══════════

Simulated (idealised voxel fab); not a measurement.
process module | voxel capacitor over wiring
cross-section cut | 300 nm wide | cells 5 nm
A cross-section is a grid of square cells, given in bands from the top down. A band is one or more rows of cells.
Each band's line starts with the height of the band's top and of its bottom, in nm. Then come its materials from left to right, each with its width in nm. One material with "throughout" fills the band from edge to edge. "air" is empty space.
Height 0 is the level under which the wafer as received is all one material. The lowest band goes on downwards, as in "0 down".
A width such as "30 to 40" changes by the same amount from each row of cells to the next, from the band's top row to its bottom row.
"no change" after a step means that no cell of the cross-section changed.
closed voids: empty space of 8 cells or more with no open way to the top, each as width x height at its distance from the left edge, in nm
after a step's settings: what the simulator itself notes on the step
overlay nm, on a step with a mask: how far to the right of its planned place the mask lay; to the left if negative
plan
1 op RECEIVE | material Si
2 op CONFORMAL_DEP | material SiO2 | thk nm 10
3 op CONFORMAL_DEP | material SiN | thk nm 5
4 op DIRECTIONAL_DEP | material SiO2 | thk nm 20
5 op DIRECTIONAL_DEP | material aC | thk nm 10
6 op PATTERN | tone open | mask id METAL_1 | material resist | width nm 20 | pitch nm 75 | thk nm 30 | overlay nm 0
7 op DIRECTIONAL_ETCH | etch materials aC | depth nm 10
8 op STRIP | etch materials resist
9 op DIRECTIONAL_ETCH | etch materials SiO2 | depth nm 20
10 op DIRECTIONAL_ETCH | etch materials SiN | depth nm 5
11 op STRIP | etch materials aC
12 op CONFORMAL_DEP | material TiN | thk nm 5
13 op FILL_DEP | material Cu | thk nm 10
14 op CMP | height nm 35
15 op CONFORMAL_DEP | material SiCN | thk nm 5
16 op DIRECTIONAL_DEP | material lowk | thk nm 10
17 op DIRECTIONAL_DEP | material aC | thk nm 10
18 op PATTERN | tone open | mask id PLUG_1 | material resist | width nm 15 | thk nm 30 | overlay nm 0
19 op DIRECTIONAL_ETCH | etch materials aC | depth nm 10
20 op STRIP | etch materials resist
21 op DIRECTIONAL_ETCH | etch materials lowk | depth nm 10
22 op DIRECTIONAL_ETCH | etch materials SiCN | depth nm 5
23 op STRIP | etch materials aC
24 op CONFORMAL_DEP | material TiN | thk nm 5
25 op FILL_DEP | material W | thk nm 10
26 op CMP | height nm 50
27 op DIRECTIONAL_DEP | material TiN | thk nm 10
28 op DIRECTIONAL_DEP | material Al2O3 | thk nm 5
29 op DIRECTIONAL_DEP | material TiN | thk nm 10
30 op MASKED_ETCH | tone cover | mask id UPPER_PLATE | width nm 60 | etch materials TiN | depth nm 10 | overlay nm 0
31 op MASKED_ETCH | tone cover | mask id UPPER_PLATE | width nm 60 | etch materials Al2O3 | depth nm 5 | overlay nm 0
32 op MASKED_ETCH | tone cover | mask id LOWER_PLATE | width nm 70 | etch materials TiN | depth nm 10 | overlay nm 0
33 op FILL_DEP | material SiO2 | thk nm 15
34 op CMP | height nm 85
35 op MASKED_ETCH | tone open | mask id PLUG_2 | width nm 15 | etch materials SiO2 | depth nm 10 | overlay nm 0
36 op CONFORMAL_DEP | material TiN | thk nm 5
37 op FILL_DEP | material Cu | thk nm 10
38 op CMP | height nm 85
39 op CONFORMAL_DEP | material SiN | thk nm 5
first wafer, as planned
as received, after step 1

══════════

### Assigned task
Of the lines above, extract only those from the line with "23 op STRIP | etch materials aC" to the line with "31 op MASKED_ETCH", both included, exactly as written.

### Result
23 op STRIP | etch materials aC
24 op CONFORMAL_DEP | material TiN | thk nm 5
25 op FILL_DEP | material W | thk nm 10
26 op CMP | height nm 50
27 op DIRECTIONAL_DEP | material TiN | thk nm 10
28 op DIRECTIONAL_DEP | material Al2O3 | thk nm 5
29 op DIRECTIONAL_DEP | material TiN | thk nm 10
30 op MASKED_ETCH | tone cover | mask id UPPER_PLATE | width nm 60 | etch materials TiN | depth nm 10 | overlay nm 0
31 op MASKED_ETCH | tone cover | mask id UPPER_PLATE | width nm 60 | etch materials Al2O3 | depth nm 5 | overlay nm 0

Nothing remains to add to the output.